**Dataset:**
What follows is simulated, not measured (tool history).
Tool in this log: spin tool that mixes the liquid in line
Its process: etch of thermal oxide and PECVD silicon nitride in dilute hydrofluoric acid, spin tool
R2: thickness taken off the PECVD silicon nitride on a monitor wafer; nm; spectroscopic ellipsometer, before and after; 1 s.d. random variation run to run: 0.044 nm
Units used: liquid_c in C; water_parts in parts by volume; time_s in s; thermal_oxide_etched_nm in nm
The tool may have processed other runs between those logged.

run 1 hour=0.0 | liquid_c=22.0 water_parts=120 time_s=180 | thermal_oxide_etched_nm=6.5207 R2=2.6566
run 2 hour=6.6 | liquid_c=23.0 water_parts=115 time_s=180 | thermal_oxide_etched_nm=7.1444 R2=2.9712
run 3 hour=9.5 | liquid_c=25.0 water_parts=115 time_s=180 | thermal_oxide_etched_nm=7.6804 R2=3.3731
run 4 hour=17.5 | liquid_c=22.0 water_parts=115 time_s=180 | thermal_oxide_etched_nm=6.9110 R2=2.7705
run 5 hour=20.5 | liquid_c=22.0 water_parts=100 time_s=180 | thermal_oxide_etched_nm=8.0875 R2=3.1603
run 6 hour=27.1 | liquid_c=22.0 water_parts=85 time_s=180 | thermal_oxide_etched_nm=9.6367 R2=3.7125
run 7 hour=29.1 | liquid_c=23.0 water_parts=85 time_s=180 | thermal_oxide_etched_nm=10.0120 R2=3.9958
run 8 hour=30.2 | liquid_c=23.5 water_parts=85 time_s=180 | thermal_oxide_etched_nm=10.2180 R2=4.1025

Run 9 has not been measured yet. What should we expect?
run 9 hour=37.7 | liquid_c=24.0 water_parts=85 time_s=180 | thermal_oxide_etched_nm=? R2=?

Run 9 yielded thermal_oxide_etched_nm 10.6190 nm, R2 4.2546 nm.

**Task item:** Lines from the first one above through the line containing "run 6 hour=27.1" are to be retyped exactly, both included, and nothing more.

**Your solution:**
What follows is simulated, not measured (tool history).
Tool in this log: spin tool that mixes the liquid in line
Its process: etch of thermal oxide and PECVD silicon nitride in dilute hydrofluoric acid, spin tool
R2: thickness taken off the PECVD silicon nitride on a monitor wafer; nm; spectroscopic ellipsometer, before and after; 1 s.d. random variation run to run: 0.044 nm
Units used: liquid_c in C; water_parts in parts by volume; time_s in s; thermal_oxide_etched_nm in nm
The tool may have processed other runs between those logged.

run 1 hour=0.0 | liquid_c=22.0 water_parts=120 time_s=180 | thermal_oxide_etched_nm=6.5207 R2=2.6566
run 2 hour=6.6 | liquid_c=23.0 water_parts=115 time_s=180 | thermal_oxide_etched_nm=7.1444 R2=2.9712
run 3 hour=9.5 | liquid_c=25.0 water_parts=115 time_s=180 | thermal_oxide_etched_nm=7.6804 R2=3.3731
run 4 hour=17.5 | liquid_c=22.0 water_parts=115 time_s=180 | thermal_oxide_etched_nm=6.9110 R2=2.7705
run 5 hour=20.5 | liquid_c=22.0 water_parts=100 time_s=180 | thermal_oxide_etched_nm=8.0875 R2=3.1603
run 6 hour=27.1 | liquid_c=22.0 water_parts=85 time_s=180 | thermal_oxide_etched_nm=9.6367 R2=3.7125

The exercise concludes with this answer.